→ **Extracted records**:
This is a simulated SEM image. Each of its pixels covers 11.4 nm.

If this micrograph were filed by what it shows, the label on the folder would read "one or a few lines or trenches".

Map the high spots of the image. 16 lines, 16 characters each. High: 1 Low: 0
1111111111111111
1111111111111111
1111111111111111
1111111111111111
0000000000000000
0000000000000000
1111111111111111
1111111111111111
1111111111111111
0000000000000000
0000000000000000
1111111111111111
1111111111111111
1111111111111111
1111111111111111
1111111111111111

→ **Activity**: Every record in the material above should be set down exactly.

→ **Written response**:
This is a simulated SEM image. Each of its pixels covers 11.4 nm.

If this micrograph were filed by what it shows, the label on the folder would read "one or a few lines or trenches".

Map the high spots of the image. 16 lines, 16 characters each. High: 1 Low: 0
1111111111111111
1111111111111111
1111111111111111
1111111111111111
0000000000000000
0000000000000000
1111111111111111
1111111111111111
1111111111111111
0000000000000000
0000000000000000
1111111111111111
1111111111111111
1111111111111111
1111111111111111
1111111111111111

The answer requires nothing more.